| Exercise |
Only the lines from the one containing "13 HM DEP: material" through the one containing "18 EXPOSE: photomask" should be printed, exactly as they appear below, with both ends included.

..............................
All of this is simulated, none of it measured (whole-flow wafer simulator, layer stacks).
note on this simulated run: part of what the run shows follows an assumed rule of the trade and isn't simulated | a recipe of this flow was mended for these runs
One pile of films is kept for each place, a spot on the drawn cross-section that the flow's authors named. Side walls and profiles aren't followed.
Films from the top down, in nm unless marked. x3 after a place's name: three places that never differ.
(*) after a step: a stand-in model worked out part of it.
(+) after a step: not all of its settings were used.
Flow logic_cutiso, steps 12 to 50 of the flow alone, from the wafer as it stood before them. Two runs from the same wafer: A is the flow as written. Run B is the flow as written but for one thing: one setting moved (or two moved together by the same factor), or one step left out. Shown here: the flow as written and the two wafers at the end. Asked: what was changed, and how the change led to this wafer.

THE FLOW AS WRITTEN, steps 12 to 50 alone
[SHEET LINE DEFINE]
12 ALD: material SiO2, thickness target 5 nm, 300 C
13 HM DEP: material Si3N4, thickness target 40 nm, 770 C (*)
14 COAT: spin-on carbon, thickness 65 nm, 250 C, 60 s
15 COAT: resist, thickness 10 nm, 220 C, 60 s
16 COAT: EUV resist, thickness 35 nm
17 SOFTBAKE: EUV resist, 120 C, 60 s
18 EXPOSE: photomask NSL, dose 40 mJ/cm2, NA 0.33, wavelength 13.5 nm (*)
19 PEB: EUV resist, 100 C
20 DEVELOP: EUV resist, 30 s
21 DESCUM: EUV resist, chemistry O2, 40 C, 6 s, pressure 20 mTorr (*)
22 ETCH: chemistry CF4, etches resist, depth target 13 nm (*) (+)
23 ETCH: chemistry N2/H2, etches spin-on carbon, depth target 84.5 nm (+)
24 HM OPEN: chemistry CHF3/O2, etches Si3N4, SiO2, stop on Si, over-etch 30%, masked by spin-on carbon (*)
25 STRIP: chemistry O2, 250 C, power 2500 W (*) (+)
..............................

| Written answer |
13 HM DEP: material Si3N4, thickness target 40 nm, 770 C (*)
14 COAT: spin-on carbon, thickness 65 nm, 250 C, 60 s
15 COAT: resist, thickness 10 nm, 220 C, 60 s
16 COAT: EUV resist, thickness 35 nm
17 SOFTBAKE: EUV resist, 120 C, 60 s
18 EXPOSE: photomask NSL, dose 40 mJ/cm2, NA 0.33, wavelength 13.5 nm (*)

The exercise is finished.